Activity: Please reproduce exactly the lines from the start of the records through the one containing "S3: time in the liquid; s", and nothing more.

Data Start Marker

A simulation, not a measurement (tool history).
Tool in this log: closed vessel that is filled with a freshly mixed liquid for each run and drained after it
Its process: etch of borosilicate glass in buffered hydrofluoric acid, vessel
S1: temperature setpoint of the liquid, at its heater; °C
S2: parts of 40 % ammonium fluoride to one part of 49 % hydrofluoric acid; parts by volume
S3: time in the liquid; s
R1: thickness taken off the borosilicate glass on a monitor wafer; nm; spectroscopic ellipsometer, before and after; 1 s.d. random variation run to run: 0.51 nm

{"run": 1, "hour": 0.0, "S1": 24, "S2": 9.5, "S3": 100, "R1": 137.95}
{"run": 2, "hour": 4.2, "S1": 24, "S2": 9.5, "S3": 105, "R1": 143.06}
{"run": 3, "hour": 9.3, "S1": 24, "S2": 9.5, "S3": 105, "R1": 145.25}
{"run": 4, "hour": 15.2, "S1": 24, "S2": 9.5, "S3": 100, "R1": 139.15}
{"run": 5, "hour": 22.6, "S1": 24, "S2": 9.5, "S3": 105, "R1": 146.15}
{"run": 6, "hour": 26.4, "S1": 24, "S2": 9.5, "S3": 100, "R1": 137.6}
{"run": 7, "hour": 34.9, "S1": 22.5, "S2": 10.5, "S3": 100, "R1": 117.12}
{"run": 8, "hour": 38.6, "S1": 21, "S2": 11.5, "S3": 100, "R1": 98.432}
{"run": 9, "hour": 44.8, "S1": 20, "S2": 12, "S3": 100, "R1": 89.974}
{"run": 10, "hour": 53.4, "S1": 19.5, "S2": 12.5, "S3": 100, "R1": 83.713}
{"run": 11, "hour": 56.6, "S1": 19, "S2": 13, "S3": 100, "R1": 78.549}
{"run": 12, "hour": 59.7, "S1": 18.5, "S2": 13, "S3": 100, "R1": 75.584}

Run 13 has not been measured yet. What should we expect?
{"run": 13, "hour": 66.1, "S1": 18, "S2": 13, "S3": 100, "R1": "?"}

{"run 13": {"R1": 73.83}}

Data End Marker

Response area:
A simulation, not a measurement (tool history).
Tool in this log: closed vessel that is filled with a freshly mixed liquid for each run and drained after it
Its process: etch of borosilicate glass in buffered hydrofluoric acid, vessel
S1: temperature setpoint of the liquid, at its heater; °C
S2: parts of 40 % ammonium fluoride to one part of 49 % hydrofluoric acid; parts by volume
S3: time in the liquid; s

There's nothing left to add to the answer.